__Action item__
Below are some records; quote exactly the lines from the one that contains "22D,144.3,409,360,227,371.8,833.2,2565,2527.3,29.669" through the one that contains "27E,179.6,374,360,202,100.3,2629.9,1622.2,1470.9,28.11", inclusive, and no others.

__Extracted records__
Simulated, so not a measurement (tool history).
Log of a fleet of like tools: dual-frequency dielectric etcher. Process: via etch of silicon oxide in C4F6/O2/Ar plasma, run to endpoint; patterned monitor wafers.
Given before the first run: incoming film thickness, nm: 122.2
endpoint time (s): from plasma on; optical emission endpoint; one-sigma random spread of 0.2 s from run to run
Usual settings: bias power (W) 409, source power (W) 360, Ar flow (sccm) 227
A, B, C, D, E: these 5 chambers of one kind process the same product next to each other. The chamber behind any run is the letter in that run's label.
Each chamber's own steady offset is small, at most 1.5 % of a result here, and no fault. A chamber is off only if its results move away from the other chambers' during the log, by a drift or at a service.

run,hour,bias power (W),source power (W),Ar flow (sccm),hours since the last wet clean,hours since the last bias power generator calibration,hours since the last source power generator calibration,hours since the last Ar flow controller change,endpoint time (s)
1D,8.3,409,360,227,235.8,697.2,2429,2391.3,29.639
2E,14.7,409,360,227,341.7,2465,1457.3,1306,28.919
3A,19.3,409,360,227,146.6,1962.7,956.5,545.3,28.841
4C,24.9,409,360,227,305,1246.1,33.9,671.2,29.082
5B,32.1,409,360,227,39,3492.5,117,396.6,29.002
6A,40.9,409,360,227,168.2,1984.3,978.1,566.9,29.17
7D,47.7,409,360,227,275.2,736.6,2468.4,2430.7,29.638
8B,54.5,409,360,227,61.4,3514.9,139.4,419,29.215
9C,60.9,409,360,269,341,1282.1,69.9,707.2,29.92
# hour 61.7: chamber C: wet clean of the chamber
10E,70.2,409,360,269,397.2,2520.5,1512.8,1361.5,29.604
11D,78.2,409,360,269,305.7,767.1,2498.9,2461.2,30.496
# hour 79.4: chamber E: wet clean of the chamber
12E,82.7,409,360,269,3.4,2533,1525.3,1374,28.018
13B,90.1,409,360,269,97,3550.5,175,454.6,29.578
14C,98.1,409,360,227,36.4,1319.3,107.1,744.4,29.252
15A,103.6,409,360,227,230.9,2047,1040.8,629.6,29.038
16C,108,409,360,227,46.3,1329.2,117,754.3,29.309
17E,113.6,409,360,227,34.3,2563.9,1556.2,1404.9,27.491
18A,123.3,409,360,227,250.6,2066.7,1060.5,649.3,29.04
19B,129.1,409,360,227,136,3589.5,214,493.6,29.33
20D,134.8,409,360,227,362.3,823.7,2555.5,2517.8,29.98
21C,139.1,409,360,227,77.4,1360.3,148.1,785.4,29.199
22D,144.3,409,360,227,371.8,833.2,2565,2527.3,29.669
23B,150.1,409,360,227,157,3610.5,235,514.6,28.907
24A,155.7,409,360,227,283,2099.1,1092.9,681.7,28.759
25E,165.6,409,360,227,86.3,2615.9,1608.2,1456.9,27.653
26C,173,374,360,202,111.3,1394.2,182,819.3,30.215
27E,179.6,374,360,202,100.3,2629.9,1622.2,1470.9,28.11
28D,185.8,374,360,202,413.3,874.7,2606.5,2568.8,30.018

__Expected answer__
22D,144.3,409,360,227,371.8,833.2,2565,2527.3,29.669
23B,150.1,409,360,227,157,3610.5,235,514.6,28.907
24A,155.7,409,360,227,283,2099.1,1092.9,681.7,28.759
25E,165.6,409,360,227,86.3,2615.9,1608.2,1456.9,27.653
26C,173,374,360,202,111.3,1394.2,182,819.3,30.215
27E,179.6,374,360,202,100.3,2629.9,1622.2,1470.9,28.11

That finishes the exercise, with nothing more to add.